[[ Dataset excerpts open ]]
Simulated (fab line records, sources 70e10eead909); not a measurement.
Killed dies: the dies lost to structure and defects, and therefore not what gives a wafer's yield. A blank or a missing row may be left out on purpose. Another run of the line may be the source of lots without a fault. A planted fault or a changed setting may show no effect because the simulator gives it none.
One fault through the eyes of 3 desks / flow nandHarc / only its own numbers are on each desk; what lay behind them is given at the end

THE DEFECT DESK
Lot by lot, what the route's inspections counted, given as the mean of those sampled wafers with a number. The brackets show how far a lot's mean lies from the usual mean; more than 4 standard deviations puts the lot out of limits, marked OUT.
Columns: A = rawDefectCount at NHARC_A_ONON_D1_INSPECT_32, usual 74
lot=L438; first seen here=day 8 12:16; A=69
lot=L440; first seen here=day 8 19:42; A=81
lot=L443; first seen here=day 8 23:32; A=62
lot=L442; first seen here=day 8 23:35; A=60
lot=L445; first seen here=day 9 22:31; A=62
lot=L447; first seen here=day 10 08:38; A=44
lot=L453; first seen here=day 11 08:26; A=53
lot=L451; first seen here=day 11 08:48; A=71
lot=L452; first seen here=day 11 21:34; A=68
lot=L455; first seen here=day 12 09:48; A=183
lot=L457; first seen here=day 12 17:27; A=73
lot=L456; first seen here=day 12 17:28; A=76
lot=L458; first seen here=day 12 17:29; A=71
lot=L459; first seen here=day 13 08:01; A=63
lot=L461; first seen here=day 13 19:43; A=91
[[ Dataset excerpts closed ]]

Assigned task. Your reply should match the data above exactly, line for line.

Written response.
Simulated (fab line records, sources 70e10eead909); not a measurement.
Killed dies: the dies lost to structure and defects, and therefore not what gives a wafer's yield. A blank or a missing row may be left out on purpose. Another run of the line may be the source of lots without a fault. A planted fault or a changed setting may show no effect because the simulator gives it none.
One fault through the eyes of 3 desks / flow nandHarc / only its own numbers are on each desk; what lay behind them is given at the end

THE DEFECT DESK
Lot by lot, what the route's inspections counted, given as the mean of those sampled wafers with a number. The brackets show how far a lot's mean lies from the usual mean; more than 4 standard deviations puts the lot out of limits, marked OUT.
Columns: A = rawDefectCount at NHARC_A_ONON_D1_INSPECT_32, usual 74
lot=L438; first seen here=day 8 12:16; A=69
lot=L440; first seen here=day 8 19:42; A=81
lot=L443; first seen here=day 8 23:32; A=62
lot=L442; first seen here=day 8 23:35; A=60
lot=L445; first seen here=day 9 22:31; A=62
lot=L447; first seen here=day 10 08:38; A=44
lot=L453; first seen here=day 11 08:26; A=53
lot=L451; first seen here=day 11 08:48; A=71
lot=L452; first seen here=day 11 21:34; A=68
lot=L455; first seen here=day 12 09:48; A=183
lot=L457; first seen here=day 12 17:27; A=73
lot=L456; first seen here=day 12 17:28; A=76
lot=L458; first seen here=day 12 17:29; A=71
lot=L459; first seen here=day 13 08:01; A=63
lot=L461; first seen here=day 13 19:43; A=91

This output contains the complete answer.